▶ [ACTION ITEM]
When you output the entries, begin with the first line and end with the line containing "The cross-section shown", keeping each line exactly as it is.

▶ [PROVIDED DATA]
>>

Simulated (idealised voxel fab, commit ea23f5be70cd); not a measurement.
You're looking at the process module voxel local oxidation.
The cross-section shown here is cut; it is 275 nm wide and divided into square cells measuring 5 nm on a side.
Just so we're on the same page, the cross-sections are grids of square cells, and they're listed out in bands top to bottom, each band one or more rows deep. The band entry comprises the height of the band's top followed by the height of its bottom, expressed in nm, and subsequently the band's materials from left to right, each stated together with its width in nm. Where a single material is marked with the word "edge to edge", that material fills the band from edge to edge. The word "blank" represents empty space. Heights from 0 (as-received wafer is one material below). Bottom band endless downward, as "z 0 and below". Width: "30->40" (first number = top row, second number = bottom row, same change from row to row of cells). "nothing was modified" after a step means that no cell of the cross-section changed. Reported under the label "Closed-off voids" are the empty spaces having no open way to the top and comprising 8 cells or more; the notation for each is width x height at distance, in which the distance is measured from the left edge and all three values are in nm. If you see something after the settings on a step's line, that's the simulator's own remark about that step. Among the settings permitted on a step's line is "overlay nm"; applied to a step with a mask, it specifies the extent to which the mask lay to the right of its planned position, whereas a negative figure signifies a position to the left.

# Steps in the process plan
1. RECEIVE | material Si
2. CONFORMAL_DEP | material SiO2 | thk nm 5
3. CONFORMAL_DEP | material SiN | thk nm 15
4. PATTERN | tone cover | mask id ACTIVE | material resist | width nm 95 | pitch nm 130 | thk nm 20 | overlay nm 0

<<

▶ [ANSWER BOX]
Simulated (idealised voxel fab, commit ea23f5be70cd); not a measurement.
You're looking at the process module voxel local oxidation.
The cross-section shown here is cut; it is 275 nm wide and divided into square cells measuring 5 nm on a side.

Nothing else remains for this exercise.